SOURCE DATA:
====
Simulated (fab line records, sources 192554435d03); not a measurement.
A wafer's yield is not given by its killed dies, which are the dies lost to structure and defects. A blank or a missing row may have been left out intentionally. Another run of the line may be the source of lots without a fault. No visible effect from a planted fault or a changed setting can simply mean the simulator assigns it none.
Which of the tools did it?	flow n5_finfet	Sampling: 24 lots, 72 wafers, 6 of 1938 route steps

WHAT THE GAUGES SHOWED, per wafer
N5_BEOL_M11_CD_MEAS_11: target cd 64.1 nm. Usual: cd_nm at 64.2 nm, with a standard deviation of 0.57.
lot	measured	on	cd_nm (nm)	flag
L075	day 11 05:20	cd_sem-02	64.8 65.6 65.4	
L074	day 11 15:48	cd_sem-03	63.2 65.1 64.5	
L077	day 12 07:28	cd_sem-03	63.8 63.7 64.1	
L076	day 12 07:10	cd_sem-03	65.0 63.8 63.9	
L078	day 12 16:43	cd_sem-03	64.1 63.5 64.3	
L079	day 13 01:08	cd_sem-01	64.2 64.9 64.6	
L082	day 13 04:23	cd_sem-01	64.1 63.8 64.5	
====

ACTION ITEM:
All of the entries should be output exactly as they appear above.

TASK ANSWER:
Simulated (fab line records, sources 192554435d03); not a measurement.
A wafer's yield is not given by its killed dies, which are the dies lost to structure and defects. A blank or a missing row may have been left out intentionally. Another run of the line may be the source of lots without a fault. No visible effect from a planted fault or a changed setting can simply mean the simulator assigns it none.
Which of the tools did it?	flow n5_finfet	Sampling: 24 lots, 72 wafers, 6 of 1938 route steps

WHAT THE GAUGES SHOWED, per wafer
N5_BEOL_M11_CD_MEAS_11: target cd 64.1 nm. Usual: cd_nm at 64.2 nm, with a standard deviation of 0.57.
lot	measured	on	cd_nm (nm)	flag
L075	day 11 05:20	cd_sem-02	64.8 65.6 65.4	
L074	day 11 15:48	cd_sem-03	63.2 65.1 64.5	
L077	day 12 07:28	cd_sem-03	63.8 63.7 64.1	
L076	day 12 07:10	cd_sem-03	65.0 63.8 63.9	
L078	day 12 16:43	cd_sem-03	64.1 63.5 64.3	
L079	day 13 01:08	cd_sem-01	64.2 64.9 64.6	
L082	day 13 04:23	cd_sem-01	64.1 63.8 64.5	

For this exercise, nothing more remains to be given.